◆ **Record set**
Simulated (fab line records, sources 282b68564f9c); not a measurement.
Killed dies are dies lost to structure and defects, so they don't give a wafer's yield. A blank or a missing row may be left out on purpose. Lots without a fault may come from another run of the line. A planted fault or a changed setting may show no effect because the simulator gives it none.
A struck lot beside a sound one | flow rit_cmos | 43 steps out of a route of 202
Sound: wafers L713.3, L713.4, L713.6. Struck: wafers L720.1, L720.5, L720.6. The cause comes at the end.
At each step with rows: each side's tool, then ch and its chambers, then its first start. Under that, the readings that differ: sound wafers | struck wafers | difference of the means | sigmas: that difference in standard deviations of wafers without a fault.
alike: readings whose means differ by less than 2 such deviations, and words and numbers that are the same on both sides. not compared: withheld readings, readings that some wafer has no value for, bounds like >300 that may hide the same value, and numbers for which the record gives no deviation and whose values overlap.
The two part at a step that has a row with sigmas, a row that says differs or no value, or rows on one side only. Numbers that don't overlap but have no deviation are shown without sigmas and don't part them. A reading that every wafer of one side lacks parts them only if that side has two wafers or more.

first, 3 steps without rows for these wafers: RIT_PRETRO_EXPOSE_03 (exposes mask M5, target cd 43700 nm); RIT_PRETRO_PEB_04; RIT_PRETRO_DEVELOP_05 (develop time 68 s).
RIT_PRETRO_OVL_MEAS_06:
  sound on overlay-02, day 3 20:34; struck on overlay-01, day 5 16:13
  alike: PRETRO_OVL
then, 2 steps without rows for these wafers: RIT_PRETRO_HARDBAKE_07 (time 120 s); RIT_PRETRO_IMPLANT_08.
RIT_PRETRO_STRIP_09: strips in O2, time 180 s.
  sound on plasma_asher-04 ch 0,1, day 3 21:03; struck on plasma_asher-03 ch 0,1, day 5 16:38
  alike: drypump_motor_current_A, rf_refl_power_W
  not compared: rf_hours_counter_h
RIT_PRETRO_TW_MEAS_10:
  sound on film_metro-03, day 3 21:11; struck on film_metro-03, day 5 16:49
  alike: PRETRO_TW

◆ **Activity**
Your answer should consist only of the lines above between the line holding "sound on plasma_asher-04" and the line holding "sound on film_metro-03, day", inclusive, each transcribed exactly.

◆ **Written reply**
  sound on plasma_asher-04 ch 0,1, day 3 21:03; struck on plasma_asher-03 ch 0,1, day 5 16:38
  alike: drypump_motor_current_A, rf_refl_power_W
  not compared: rf_hours_counter_h
RIT_PRETRO_TW_MEAS_10:
  sound on film_metro-03, day 3 21:11; struck on film_metro-03, day 5 16:49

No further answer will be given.